▸ **ENTRIES SUPPLIED**
• • • • •

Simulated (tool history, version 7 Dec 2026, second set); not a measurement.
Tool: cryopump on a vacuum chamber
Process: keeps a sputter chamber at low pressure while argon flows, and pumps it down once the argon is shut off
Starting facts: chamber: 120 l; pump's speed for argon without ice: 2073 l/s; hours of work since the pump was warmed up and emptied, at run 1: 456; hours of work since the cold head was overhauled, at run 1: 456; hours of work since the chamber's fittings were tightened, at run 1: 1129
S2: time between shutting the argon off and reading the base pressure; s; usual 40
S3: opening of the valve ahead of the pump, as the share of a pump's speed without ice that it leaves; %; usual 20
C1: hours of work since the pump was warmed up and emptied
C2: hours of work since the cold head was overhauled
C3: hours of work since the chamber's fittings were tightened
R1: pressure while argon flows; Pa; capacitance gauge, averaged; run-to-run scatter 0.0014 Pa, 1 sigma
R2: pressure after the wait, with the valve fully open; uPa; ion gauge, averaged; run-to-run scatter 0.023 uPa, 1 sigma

• • • • •

▸ **REQUIRED ACTION**
Line for line, the material above should be repeated exactly.

▸ **WRITTEN SOLUTION**
Simulated (tool history, version 7 Dec 2026, second set); not a measurement.
Tool: cryopump on a vacuum chamber
Process: keeps a sputter chamber at low pressure while argon flows, and pumps it down once the argon is shut off
Starting facts: chamber: 120 l; pump's speed for argon without ice: 2073 l/s; hours of work since the pump was warmed up and emptied, at run 1: 456; hours of work since the cold head was overhauled, at run 1: 456; hours of work since the chamber's fittings were tightened, at run 1: 1129
S2: time between shutting the argon off and reading the base pressure; s; usual 40
S3: opening of the valve ahead of the pump, as the share of a pump's speed without ice that it leaves; %; usual 20
C1: hours of work since the pump was warmed up and emptied
C2: hours of work since the cold head was overhauled
C3: hours of work since the chamber's fittings were tightened
R1: pressure while argon flows; Pa; capacitance gauge, averaged; run-to-run scatter 0.0014 Pa, 1 sigma
R2: pressure after the wait, with the valve fully open; uPa; ion gauge, averaged; run-to-run scatter 0.023 uPa, 1 sigma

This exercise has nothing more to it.